++++ Given information ++++
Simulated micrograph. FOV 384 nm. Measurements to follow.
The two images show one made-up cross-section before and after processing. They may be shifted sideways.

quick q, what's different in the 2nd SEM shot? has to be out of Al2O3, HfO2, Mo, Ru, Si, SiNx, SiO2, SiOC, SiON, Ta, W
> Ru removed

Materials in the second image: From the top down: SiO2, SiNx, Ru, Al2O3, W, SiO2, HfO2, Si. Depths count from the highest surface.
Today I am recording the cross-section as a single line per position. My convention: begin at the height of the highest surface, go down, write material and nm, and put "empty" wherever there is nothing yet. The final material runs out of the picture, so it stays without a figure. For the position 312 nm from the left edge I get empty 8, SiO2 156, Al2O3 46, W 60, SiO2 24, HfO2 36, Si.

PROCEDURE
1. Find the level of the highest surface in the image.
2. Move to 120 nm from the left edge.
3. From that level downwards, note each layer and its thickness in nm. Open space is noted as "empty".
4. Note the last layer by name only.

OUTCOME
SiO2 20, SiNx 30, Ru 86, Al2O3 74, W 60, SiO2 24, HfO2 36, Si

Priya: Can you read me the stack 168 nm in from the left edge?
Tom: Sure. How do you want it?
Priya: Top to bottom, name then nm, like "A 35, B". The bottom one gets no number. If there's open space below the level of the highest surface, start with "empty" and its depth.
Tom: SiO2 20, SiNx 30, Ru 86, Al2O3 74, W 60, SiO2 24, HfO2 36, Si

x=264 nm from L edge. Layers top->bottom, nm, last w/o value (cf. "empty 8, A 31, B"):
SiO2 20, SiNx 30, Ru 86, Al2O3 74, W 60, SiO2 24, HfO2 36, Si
++++

## Activity
Each line in the entries above, starting at the line with "Tom: SiO2 20, SiNx" and ending at the line with "x=264 nm from", is to be printed exactly, and only those lines.

## Response area
Tom: SiO2 20, SiNx 30, Ru 86, Al2O3 74, W 60, SiO2 24, HfO2 36, Si

x=264 nm from L edge. Layers top->bottom, nm, last w/o value (cf. "empty 8, A 31, B"):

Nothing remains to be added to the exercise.